§ **INFORMATION PROVIDED**:
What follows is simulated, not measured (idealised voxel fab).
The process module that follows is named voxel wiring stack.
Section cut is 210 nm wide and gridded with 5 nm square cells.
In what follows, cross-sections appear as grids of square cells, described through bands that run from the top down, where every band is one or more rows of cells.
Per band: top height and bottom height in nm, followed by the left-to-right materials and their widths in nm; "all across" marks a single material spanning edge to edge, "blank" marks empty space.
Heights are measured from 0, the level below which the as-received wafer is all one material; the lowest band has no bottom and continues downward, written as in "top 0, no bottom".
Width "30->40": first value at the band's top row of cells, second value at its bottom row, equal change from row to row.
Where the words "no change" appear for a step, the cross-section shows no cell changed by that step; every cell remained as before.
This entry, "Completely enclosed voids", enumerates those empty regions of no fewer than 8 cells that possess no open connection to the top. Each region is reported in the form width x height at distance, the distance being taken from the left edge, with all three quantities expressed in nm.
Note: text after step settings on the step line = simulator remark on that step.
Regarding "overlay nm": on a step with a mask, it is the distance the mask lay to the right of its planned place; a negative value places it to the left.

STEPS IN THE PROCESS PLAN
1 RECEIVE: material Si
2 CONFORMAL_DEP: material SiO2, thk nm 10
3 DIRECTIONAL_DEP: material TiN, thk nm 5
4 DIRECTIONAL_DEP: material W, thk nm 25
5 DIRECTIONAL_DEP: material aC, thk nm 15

§ **WORK REQUEST**: Print only the lines that run from the start of the listing to the line bearing "In what follows, cross-sections"; please keep the first line and that last one, exactly as they appear.

§ **RESPONSE BOX**:
What follows is simulated, not measured (idealised voxel fab).
The process module that follows is named voxel wiring stack.
Section cut is 210 nm wide and gridded with 5 nm square cells.
In what follows, cross-sections appear as grids of square cells, described through bands that run from the top down, where every band is one or more rows of cells.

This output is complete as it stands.